(Data section Opens)

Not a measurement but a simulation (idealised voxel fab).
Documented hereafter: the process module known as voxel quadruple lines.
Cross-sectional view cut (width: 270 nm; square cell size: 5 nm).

(Data section Closes)

> **Action item**:
Print each line above exactly as it stands.

> **Worked solution**:
Not a measurement but a simulation (idealised voxel fab).
Documented hereafter: the process module known as voxel quadruple lines.
Cross-sectional view cut (width: 270 nm; square cell size: 5 nm).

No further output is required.